_REQUIRED ACTION_. The lines from the start of the records through the one containing "The cross-section on" are to be transcribed exactly, and nothing else.

_RECORDS PROVIDED_.
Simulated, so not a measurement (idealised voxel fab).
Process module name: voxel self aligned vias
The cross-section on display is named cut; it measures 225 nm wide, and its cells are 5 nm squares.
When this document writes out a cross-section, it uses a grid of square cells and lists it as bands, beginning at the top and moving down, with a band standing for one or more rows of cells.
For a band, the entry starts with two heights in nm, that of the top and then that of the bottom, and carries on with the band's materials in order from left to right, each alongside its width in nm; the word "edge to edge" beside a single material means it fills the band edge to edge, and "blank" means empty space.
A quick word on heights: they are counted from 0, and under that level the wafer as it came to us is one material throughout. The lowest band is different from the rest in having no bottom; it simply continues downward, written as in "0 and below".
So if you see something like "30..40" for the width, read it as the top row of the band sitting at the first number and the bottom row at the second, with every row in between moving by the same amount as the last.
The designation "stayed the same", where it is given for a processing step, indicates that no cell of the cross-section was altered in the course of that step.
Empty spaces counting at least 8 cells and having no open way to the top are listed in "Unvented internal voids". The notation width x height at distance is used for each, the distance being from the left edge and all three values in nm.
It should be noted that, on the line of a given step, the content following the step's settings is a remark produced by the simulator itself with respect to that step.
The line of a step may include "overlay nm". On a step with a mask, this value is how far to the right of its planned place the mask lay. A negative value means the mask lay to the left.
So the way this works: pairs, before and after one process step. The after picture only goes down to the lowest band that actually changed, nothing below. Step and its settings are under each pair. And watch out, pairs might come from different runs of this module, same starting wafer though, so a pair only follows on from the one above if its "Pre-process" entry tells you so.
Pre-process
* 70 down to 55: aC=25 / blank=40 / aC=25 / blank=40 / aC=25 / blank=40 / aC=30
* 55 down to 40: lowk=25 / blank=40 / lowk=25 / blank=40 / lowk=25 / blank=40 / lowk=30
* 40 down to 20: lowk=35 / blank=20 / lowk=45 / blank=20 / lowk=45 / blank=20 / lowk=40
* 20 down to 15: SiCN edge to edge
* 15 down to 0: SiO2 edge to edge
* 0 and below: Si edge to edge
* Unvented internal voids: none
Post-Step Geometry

_YOUR RESPONSE_.
Simulated, so not a measurement (idealised voxel fab).
Process module name: voxel self aligned vias
The cross-section on display is named cut; it measures 225 nm wide, and its cells are 5 nm squares.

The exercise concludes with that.